**Work item:** Extract the lines from the first line of the records below through the line containing "Each place is", inclusive, and reproduce them exactly as written.

**Source data:**
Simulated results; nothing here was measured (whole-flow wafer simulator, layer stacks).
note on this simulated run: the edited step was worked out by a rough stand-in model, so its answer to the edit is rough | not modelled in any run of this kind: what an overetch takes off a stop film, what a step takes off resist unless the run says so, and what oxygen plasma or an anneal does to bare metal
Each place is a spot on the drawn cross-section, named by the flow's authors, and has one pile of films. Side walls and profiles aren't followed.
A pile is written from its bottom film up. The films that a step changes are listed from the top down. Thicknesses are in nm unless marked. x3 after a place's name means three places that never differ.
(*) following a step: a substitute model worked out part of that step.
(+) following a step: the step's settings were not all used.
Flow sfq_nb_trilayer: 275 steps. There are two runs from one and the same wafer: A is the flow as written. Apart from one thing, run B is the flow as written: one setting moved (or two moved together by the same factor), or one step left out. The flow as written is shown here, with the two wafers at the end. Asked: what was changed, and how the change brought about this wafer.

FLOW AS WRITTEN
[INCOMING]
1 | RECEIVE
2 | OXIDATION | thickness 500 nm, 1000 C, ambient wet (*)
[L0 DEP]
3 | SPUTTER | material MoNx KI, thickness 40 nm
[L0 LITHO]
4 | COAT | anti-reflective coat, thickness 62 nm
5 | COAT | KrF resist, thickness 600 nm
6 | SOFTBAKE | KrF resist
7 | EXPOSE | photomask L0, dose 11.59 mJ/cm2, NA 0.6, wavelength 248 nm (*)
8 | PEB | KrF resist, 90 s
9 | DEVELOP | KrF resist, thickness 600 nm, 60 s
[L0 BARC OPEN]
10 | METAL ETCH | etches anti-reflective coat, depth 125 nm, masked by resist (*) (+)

**Response:**
Simulated results; nothing here was measured (whole-flow wafer simulator, layer stacks).
note on this simulated run: the edited step was worked out by a rough stand-in model, so its answer to the edit is rough | not modelled in any run of this kind: what an overetch takes off a stop film, what a step takes off resist unless the run says so, and what oxygen plasma or an anneal does to bare metal
Each place is a spot on the drawn cross-section, named by the flow's authors, and has one pile of films. Side walls and profiles aren't followed.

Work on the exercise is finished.